• **ASSIGNMENT**: The stretch from the line with "- image width: 798.7 nm" through the line with "Note to self: shading" in the records below: write it out exactly, and nothing else.

• **SUPPLIED ENTRIES**:
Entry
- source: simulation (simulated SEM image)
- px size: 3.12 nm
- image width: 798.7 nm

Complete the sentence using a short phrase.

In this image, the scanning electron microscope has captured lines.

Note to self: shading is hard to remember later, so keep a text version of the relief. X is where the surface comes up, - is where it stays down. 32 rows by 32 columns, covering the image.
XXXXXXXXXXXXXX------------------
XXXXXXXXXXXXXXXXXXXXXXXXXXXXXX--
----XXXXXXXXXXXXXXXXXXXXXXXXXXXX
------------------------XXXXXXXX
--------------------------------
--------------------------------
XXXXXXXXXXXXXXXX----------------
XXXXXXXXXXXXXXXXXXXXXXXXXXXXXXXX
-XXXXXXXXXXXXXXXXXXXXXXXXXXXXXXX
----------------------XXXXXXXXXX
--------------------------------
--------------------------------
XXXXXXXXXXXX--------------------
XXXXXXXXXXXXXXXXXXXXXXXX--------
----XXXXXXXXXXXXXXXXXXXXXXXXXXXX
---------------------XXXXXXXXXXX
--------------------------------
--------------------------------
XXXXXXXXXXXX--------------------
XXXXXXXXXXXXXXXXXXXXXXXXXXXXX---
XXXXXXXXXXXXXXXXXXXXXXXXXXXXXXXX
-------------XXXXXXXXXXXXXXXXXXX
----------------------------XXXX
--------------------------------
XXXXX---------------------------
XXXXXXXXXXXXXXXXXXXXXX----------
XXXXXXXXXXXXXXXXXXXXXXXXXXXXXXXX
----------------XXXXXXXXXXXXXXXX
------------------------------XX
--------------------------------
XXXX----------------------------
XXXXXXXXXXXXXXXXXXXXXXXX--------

• **TASK SOLUTION**:
- image width: 798.7 nm

Complete the sentence using a short phrase.

In this image, the scanning electron microscope has captured lines.

Note to self: shading is hard to remember later, so keep a text version of the relief. X is where the surface comes up, - is where it stays down. 32 rows by 32 columns, covering the image.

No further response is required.